> STORED DATA:

━━━━━━━━━━

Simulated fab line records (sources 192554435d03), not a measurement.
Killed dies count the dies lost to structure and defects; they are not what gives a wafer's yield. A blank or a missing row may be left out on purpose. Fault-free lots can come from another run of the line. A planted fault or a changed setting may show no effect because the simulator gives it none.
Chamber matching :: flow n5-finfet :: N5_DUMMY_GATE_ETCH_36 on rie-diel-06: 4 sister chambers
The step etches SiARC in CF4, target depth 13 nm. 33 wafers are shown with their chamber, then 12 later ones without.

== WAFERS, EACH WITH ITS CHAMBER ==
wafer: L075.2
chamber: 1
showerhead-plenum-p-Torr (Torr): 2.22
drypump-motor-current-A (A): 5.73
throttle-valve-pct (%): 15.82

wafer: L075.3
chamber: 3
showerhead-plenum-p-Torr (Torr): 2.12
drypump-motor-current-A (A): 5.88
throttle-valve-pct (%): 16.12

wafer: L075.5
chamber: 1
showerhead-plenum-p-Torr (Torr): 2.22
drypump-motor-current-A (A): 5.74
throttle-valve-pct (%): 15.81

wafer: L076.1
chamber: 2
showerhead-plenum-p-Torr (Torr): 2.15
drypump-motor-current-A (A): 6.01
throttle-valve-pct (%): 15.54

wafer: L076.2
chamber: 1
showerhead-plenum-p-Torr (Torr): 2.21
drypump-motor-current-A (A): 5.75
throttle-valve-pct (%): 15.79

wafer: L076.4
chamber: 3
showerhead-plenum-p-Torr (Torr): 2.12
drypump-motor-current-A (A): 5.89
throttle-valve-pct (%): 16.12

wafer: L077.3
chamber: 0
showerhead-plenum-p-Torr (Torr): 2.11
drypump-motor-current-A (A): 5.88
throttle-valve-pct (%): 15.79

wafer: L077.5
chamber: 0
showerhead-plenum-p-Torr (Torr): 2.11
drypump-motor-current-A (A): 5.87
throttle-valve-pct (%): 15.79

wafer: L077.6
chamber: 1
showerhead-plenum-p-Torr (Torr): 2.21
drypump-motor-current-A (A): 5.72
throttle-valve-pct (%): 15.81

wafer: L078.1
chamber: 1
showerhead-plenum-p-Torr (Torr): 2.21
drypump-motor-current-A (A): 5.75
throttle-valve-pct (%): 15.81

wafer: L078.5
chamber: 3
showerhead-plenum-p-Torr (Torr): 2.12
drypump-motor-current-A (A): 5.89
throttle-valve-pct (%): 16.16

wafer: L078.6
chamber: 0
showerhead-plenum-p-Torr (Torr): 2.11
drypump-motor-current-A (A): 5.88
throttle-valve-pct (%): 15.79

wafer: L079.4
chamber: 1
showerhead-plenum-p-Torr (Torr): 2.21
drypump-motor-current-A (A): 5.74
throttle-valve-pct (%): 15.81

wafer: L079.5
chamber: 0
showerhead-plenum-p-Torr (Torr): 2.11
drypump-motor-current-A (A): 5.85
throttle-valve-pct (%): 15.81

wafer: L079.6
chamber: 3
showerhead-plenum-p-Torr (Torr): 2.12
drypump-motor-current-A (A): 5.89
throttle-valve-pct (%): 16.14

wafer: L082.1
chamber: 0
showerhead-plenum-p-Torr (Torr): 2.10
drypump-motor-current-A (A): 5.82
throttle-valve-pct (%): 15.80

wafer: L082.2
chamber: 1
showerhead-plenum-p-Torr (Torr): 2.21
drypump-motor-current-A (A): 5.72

━━━━━━━━━━

> REQUIREMENT: Repeat word for word every line from the start of the entries to the line holding "Chamber matching :: flow", inclusive, and nothing else.

> SOLUTION:
Simulated fab line records (sources 192554435d03), not a measurement.
Killed dies count the dies lost to structure and defects; they are not what gives a wafer's yield. A blank or a missing row may be left out on purpose. Fault-free lots can come from another run of the line. A planted fault or a changed setting may show no effect because the simulator gives it none.
Chamber matching :: flow n5-finfet :: N5_DUMMY_GATE_ETCH_36 on rie-diel-06: 4 sister chambers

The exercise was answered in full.